_ASSIGNED TASK_.
Reproduce exactly, and only, the lines running from the start of the entries below to the line containing "Known at the".

_GIVEN DATA_.
----------

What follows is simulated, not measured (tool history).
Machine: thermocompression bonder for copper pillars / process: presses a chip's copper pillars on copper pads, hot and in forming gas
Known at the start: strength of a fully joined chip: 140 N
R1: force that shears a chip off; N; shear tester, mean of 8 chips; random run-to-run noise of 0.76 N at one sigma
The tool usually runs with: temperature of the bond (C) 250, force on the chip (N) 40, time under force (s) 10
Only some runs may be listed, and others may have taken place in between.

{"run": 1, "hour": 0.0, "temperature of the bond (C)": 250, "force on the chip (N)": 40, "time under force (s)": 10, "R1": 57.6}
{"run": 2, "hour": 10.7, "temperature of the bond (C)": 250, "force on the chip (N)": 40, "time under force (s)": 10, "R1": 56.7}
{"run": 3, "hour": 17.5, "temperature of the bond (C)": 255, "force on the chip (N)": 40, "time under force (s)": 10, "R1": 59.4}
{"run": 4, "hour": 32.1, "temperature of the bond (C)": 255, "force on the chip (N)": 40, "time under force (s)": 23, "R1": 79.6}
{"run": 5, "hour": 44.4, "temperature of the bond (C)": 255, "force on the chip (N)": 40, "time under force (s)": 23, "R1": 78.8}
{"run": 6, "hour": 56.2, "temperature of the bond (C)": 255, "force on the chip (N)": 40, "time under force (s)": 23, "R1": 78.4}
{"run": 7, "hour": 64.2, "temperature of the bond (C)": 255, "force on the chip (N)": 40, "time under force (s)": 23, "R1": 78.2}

----------

_WORKED SOLUTION_.
What follows is simulated, not measured (tool history).
Machine: thermocompression bonder for copper pillars / process: presses a chip's copper pillars on copper pads, hot and in forming gas
Known at the start: strength of a fully joined chip: 140 N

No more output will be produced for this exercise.